• • • • • • •

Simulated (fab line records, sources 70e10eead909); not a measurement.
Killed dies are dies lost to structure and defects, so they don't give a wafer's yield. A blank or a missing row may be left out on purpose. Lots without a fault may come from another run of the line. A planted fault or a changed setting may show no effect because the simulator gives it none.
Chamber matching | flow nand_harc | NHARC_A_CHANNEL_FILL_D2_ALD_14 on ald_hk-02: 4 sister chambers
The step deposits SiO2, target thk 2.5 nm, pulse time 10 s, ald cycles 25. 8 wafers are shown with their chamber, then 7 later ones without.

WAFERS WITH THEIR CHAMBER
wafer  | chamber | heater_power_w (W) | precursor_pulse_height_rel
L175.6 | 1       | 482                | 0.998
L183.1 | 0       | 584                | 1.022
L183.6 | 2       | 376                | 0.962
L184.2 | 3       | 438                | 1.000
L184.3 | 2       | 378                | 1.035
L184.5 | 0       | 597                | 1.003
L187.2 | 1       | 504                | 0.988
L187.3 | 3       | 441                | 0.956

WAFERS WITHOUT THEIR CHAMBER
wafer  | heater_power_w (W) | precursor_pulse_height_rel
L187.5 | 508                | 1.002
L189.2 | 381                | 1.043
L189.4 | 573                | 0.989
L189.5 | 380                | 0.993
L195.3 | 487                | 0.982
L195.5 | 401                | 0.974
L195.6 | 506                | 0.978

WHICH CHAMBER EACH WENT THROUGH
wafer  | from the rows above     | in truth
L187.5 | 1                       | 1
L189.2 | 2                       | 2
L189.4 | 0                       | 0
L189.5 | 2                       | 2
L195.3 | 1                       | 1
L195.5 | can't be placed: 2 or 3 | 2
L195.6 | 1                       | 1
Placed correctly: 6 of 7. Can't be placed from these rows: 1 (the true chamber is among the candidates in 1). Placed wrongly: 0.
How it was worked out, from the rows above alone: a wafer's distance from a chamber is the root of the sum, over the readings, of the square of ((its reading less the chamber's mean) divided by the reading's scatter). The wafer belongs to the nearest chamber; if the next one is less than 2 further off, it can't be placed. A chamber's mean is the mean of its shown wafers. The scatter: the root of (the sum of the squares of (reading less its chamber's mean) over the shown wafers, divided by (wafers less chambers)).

• • • • • • •

▸ **Requirement**
Reproduce, word for word and in full, only the lines above that start at the line with "WHICH CHAMBER EACH WENT THROUGH" and run through the line with "Placed correctly: 6", both ends included.

▸ **Written answer**
WHICH CHAMBER EACH WENT THROUGH
wafer  | from the rows above     | in truth
L187.5 | 1                       | 1
L189.2 | 2                       | 2
L189.4 | 0                       | 0
L189.5 | 2                       | 2
L195.3 | 1                       | 1
L195.5 | can't be placed: 2 or 3 | 2
L195.6 | 1                       | 1
Placed correctly: 6 of 7. Can't be placed from these rows: 1 (the true chamber is among the candidates in 1). Placed wrongly: 0.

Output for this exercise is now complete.